For the material below, return exactly the lines starting at the one holding "1: RECEIVE, material Si" and ending at the one holding "4: DIRECTIONAL_DEP, material aC, thk nm 10", counting both as part of the range.

DATA EXCERPTS below:
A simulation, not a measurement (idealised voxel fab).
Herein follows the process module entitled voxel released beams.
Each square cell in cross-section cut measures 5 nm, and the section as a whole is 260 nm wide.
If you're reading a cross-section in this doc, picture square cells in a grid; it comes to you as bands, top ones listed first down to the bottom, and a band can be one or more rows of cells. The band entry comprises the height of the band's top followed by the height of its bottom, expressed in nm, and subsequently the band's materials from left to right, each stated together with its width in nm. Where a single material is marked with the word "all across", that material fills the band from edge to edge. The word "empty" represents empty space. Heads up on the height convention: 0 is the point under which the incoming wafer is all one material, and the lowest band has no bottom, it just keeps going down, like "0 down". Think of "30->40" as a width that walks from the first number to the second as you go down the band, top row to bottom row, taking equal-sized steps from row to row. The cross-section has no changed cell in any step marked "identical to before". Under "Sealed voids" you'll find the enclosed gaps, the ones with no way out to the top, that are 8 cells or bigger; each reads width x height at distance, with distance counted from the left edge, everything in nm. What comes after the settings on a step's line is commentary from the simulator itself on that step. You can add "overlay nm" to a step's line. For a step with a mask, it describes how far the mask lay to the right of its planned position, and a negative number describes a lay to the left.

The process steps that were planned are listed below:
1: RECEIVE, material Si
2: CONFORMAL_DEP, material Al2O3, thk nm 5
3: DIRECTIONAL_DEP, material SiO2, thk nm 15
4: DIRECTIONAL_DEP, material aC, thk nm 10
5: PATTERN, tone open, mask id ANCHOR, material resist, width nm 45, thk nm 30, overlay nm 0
End of DATA EXCERPTS.

• **WRITTEN ANSWER**:
1: RECEIVE, material Si
2: CONFORMAL_DEP, material Al2O3, thk nm 5
3: DIRECTIONAL_DEP, material SiO2, thk nm 15
4: DIRECTIONAL_DEP, material aC, thk nm 10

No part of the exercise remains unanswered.